__________

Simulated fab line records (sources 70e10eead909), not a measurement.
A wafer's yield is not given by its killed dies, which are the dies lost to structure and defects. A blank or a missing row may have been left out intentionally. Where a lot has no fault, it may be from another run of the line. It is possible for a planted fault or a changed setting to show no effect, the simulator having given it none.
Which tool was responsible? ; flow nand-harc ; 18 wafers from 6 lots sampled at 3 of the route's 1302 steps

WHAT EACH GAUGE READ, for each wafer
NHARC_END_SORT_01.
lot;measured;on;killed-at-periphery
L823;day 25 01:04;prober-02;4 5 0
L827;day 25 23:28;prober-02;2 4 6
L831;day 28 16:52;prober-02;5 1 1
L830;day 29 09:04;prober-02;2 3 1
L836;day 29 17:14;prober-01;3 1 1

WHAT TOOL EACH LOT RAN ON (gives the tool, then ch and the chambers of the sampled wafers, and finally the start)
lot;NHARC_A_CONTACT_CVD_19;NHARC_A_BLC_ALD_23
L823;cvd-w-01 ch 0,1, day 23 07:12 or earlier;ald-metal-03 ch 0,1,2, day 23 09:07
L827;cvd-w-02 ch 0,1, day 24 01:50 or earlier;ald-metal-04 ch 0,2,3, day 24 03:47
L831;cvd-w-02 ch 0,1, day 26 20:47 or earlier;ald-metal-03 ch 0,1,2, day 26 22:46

__________

Using the data above, reproduce exactly the lines between those holding "L831;day 28 16:52;prober-02;5 1 1" and "lot;NHARC_A_CONTACT_CVD_19;NHARC_A_BLC_ALD_23", inclusive, and no others.

L831;day 28 16:52;prober-02;5 1 1
L830;day 29 09:04;prober-02;2 3 1
L836;day 29 17:14;prober-01;3 1 1

WHAT TOOL EACH LOT RAN ON (gives the tool, then ch and the chambers of the sampled wafers, and finally the start)
lot;NHARC_A_CONTACT_CVD_19;NHARC_A_BLC_ALD_23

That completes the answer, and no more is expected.